=== Begin Enclosure ===

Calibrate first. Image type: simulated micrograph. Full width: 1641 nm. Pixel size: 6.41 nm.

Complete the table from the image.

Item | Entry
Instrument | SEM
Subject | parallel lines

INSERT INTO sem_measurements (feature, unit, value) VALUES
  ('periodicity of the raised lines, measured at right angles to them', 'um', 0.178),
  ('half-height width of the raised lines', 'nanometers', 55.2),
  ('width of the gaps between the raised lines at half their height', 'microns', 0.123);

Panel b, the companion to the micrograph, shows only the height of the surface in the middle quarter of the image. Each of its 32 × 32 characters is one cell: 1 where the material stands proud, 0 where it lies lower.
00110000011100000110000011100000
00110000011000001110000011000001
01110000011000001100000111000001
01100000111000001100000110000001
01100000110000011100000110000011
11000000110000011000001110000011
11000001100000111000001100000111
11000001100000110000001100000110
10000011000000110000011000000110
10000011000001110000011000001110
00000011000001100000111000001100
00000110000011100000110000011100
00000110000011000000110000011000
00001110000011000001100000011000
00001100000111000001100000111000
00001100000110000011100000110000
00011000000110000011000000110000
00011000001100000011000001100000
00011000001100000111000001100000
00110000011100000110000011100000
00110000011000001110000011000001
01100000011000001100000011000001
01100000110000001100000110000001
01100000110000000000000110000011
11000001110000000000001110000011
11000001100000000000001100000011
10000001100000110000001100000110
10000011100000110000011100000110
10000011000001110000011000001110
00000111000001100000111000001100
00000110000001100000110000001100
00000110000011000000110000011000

=== End Enclosure ===

Assigned task:
Beginning at the line above that contains "10000001100000110000001100000110", return each line exactly through the line that contains "00000110000001100000110000001100", and no others.

Written reply:
10000001100000110000001100000110
10000011100000110000011100000110
10000011000001110000011000001110
00000111000001100000111000001100
00000110000001100000110000001100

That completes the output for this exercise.